- WORK ITEM: Your task is to write out all of the records once more, exactly.

- STUDY MATERIAL:
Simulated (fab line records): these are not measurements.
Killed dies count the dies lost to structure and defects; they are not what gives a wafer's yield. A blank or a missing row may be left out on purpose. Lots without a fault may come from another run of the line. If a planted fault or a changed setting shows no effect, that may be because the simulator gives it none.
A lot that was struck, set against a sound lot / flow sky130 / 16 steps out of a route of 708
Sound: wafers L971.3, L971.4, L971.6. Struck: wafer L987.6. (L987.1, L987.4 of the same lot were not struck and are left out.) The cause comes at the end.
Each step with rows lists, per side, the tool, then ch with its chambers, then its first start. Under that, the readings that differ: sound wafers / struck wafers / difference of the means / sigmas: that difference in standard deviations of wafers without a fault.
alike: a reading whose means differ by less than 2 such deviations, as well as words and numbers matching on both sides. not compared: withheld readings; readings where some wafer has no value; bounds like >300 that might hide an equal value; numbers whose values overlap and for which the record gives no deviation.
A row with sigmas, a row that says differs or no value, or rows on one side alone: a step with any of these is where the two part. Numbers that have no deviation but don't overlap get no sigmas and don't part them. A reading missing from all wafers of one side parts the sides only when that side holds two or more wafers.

- WRITTEN REPLY:
Simulated (fab line records): these are not measurements.
Killed dies count the dies lost to structure and defects; they are not what gives a wafer's yield. A blank or a missing row may be left out on purpose. Lots without a fault may come from another run of the line. If a planted fault or a changed setting shows no effect, that may be because the simulator gives it none.
A lot that was struck, set against a sound lot / flow sky130 / 16 steps out of a route of 708
Sound: wafers L971.3, L971.4, L971.6. Struck: wafer L987.6. (L987.1, L987.4 of the same lot were not struck and are left out.) The cause comes at the end.
Each step with rows lists, per side, the tool, then ch with its chambers, then its first start. Under that, the readings that differ: sound wafers / struck wafers / difference of the means / sigmas: that difference in standard deviations of wafers without a fault.
alike: a reading whose means differ by less than 2 such deviations, as well as words and numbers matching on both sides. not compared: withheld readings; readings where some wafer has no value; bounds like >300 that might hide an equal value; numbers whose values overlap and for which the record gives no deviation.
A row with sigmas, a row that says differs or no value, or rows on one side alone: a step with any of these is where the two part. Numbers that have no deviation but don't overlap get no sigmas and don't part them. A reading missing from all wafers of one side parts the sides only when that side holds two or more wafers.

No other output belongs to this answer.